== INFORMATION SUPPLIED ==

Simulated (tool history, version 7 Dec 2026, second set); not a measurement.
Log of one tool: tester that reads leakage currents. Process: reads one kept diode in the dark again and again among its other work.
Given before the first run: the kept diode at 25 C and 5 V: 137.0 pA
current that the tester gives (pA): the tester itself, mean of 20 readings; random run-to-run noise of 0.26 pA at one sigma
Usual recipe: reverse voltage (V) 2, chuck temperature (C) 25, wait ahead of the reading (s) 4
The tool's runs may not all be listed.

===

WORK ORDER:
Output the data in full, please, exactly as written.

TASK SOLUTION:
Simulated (tool history, version 7 Dec 2026, second set); not a measurement.
Log of one tool: tester that reads leakage currents. Process: reads one kept diode in the dark again and again among its other work.
Given before the first run: the kept diode at 25 C and 5 V: 137.0 pA
current that the tester gives (pA): the tester itself, mean of 20 readings; random run-to-run noise of 0.26 pA at one sigma
Usual recipe: reverse voltage (V) 2, chuck temperature (C) 25, wait ahead of the reading (s) 4
The tool's runs may not all be listed.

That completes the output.